Start of Material shown

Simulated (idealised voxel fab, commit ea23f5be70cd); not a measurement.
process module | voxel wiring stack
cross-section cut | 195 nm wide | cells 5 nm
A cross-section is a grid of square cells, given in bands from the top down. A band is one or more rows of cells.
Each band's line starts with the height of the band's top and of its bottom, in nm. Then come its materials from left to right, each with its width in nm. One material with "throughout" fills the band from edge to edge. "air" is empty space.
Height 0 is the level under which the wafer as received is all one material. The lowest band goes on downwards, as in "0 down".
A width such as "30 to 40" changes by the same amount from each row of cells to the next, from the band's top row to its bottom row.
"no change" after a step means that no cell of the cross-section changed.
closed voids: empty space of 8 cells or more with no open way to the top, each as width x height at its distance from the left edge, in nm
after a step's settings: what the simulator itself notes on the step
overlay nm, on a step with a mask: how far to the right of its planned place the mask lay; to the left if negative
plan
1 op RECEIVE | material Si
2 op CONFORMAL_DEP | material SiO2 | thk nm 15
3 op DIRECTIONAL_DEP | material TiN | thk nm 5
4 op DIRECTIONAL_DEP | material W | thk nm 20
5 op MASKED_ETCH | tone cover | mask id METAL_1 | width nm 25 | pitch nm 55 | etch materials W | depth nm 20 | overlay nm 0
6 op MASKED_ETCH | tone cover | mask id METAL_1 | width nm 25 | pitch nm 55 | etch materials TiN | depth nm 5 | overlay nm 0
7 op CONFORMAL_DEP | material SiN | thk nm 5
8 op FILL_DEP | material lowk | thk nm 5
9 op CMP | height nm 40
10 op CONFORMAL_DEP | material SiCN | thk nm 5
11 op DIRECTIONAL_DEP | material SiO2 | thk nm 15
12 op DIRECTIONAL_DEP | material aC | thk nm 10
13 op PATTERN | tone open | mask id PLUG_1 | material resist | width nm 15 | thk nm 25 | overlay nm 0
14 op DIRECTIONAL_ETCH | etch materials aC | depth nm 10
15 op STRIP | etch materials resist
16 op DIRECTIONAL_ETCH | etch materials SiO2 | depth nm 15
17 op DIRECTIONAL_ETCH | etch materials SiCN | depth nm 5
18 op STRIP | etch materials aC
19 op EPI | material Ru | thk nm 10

End of Material shown

- Brief:
Exactly repeat the lines running from the top of the listing to the line bearing "7 op CONFORMAL_DEP | material SiN | thk nm 5", both of those lines included, and only them.

- Task response:
Simulated (idealised voxel fab, commit ea23f5be70cd); not a measurement.
process module | voxel wiring stack
cross-section cut | 195 nm wide | cells 5 nm
A cross-section is a grid of square cells, given in bands from the top down. A band is one or more rows of cells.
Each band's line starts with the height of the band's top and of its bottom, in nm. Then come its materials from left to right, each with its width in nm. One material with "throughout" fills the band from edge to edge. "air" is empty space.
Height 0 is the level under which the wafer as received is all one material. The lowest band goes on downwards, as in "0 down".
A width such as "30 to 40" changes by the same amount from each row of cells to the next, from the band's top row to its bottom row.
"no change" after a step means that no cell of the cross-section changed.
closed voids: empty space of 8 cells or more with no open way to the top, each as width x height at its distance from the left edge, in nm
after a step's settings: what the simulator itself notes on the step
overlay nm, on a step with a mask: how far to the right of its planned place the mask lay; to the left if negative
plan
1 op RECEIVE | material Si
2 op CONFORMAL_DEP | material SiO2 | thk nm 15
3 op DIRECTIONAL_DEP | material TiN | thk nm 5
4 op DIRECTIONAL_DEP | material W | thk nm 20
5 op MASKED_ETCH | tone cover | mask id METAL_1 | width nm 25 | pitch nm 55 | etch materials W | depth nm 20 | overlay nm 0
6 op MASKED_ETCH | tone cover | mask id METAL_1 | width nm 25 | pitch nm 55 | etch materials TiN | depth nm 5 | overlay nm 0
7 op CONFORMAL_DEP | material SiN | thk nm 5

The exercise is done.